[DATA SHOWN]

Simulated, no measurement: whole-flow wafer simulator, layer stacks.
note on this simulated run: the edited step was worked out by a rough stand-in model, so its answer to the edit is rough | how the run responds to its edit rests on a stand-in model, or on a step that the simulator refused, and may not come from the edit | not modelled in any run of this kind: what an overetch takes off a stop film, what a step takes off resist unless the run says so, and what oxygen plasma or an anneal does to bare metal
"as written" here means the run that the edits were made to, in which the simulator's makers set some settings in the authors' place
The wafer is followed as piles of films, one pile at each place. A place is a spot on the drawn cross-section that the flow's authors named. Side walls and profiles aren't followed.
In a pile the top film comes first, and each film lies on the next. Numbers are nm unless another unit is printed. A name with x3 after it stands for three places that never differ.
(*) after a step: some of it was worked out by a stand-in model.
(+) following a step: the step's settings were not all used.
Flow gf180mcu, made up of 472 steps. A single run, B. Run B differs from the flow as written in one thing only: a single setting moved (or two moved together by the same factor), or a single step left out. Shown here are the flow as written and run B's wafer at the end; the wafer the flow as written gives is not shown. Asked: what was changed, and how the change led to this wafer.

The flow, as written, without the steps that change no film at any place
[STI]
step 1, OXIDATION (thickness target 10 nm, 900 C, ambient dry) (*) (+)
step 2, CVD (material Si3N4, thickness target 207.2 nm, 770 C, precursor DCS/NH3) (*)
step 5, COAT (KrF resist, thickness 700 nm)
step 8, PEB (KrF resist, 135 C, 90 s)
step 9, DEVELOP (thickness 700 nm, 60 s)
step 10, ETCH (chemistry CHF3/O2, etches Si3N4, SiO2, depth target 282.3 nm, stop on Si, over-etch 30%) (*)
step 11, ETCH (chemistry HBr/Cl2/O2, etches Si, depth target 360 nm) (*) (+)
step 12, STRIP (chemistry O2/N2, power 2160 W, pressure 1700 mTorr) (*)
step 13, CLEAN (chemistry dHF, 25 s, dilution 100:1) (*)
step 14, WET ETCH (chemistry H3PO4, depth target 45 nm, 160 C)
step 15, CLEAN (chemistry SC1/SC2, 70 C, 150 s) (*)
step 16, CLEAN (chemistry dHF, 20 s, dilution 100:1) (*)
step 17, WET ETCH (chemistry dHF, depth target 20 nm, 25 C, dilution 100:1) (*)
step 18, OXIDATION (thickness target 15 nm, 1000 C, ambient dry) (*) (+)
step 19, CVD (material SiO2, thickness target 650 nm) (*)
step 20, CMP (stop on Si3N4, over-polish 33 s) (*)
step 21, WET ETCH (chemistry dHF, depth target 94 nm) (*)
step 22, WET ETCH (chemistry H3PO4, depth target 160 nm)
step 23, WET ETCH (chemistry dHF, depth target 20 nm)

[/DATA SHOWN]

**ASSIGNED TASK**
Nothing should appear in the answer except the lines above from the line with "step 19, CVD" through the line with "step 22, WET", both included, written out exactly.

**EXERCISE OUTPUT**
step 19, CVD (material SiO2, thickness target 650 nm) (*)
step 20, CMP (stop on Si3N4, over-polish 33 s) (*)
step 21, WET ETCH (chemistry dHF, depth target 94 nm) (*)
step 22, WET ETCH (chemistry H3PO4, depth target 160 nm)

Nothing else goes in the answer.